**Action item**
Look through the material below. Return exactly the lines from the one with "Equipment: dual-frequency dielectric etcher" through the one with "R1: endpoint time, from", both included.

**Supplied records**
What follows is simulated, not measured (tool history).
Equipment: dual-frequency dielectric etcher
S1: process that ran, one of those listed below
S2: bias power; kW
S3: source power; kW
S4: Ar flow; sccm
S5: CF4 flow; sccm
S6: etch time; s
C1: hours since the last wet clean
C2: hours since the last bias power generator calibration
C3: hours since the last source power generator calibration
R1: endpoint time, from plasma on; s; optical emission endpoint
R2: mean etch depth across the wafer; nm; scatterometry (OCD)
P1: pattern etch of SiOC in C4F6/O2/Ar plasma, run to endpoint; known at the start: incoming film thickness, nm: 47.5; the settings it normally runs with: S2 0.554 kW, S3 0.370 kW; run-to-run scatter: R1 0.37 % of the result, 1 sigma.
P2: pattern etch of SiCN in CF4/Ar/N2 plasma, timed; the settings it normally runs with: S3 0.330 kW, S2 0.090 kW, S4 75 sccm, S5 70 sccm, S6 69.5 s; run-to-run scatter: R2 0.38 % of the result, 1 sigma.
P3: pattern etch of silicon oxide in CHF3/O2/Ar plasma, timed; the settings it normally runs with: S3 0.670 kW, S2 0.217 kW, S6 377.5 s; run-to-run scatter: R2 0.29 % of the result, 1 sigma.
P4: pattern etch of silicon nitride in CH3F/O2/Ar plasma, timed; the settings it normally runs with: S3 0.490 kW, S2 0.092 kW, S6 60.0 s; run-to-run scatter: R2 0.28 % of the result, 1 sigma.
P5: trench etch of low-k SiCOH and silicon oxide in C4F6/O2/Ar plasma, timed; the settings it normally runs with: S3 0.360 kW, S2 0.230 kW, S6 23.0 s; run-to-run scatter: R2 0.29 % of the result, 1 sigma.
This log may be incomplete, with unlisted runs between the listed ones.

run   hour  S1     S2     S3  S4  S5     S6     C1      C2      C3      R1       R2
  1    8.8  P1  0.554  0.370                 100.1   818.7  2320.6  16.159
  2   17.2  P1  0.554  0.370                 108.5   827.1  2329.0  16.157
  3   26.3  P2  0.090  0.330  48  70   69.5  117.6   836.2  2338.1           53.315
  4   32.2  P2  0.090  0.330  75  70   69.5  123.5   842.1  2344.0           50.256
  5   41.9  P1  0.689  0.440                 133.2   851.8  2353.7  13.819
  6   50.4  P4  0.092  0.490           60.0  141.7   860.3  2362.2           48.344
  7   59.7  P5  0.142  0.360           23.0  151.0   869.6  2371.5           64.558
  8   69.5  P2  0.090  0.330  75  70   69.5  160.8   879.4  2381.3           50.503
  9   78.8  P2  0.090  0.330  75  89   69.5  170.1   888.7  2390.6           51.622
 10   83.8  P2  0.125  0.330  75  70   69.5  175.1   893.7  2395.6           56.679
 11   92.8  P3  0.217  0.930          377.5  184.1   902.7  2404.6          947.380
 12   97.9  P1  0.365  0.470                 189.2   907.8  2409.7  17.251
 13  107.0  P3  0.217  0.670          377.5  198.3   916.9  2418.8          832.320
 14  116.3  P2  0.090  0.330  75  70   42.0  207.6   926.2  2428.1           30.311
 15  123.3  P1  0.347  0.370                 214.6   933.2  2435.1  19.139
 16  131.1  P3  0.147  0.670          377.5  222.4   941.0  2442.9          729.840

**Task output**
Equipment: dual-frequency dielectric etcher
S1: process that ran, one of those listed below
S2: bias power; kW
S3: source power; kW
S4: Ar flow; sccm
S5: CF4 flow; sccm
S6: etch time; s
C1: hours since the last wet clean
C2: hours since the last bias power generator calibration
C3: hours since the last source power generator calibration
R1: endpoint time, from plasma on; s; optical emission endpoint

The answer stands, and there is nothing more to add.